• _Task item_
An identical copy of all the entries is the required result.

»»

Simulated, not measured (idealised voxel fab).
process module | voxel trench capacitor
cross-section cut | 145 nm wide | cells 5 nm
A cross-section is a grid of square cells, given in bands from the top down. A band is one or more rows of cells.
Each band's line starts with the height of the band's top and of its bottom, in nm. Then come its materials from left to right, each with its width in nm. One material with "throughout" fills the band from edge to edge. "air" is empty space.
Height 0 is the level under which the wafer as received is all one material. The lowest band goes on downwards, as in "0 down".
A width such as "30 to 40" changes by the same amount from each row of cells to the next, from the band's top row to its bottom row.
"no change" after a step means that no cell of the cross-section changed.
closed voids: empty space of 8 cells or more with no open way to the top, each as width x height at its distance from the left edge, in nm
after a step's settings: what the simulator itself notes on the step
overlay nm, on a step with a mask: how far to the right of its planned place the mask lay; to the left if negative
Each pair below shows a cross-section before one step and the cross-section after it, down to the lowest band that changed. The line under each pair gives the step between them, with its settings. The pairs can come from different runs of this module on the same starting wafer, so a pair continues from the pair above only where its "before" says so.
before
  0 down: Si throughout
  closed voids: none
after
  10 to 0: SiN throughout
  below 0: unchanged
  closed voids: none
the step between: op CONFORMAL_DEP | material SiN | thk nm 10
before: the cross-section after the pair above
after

««

• _Result_
Simulated, not measured (idealised voxel fab).
process module | voxel trench capacitor
cross-section cut | 145 nm wide | cells 5 nm
A cross-section is a grid of square cells, given in bands from the top down. A band is one or more rows of cells.
Each band's line starts with the height of the band's top and of its bottom, in nm. Then come its materials from left to right, each with its width in nm. One material with "throughout" fills the band from edge to edge. "air" is empty space.
Height 0 is the level under which the wafer as received is all one material. The lowest band goes on downwards, as in "0 down".
A width such as "30 to 40" changes by the same amount from each row of cells to the next, from the band's top row to its bottom row.
"no change" after a step means that no cell of the cross-section changed.
closed voids: empty space of 8 cells or more with no open way to the top, each as width x height at its distance from the left edge, in nm
after a step's settings: what the simulator itself notes on the step
overlay nm, on a step with a mask: how far to the right of its planned place the mask lay; to the left if negative
Each pair below shows a cross-section before one step and the cross-section after it, down to the lowest band that changed. The line under each pair gives the step between them, with its settings. The pairs can come from different runs of this module on the same starting wafer, so a pair continues from the pair above only where its "before" says so.
before
  0 down: Si throughout
  closed voids: none
after
  10 to 0: SiN throughout
  below 0: unchanged
  closed voids: none
the step between: op CONFORMAL_DEP | material SiN | thk nm 10
before: the cross-section after the pair above
after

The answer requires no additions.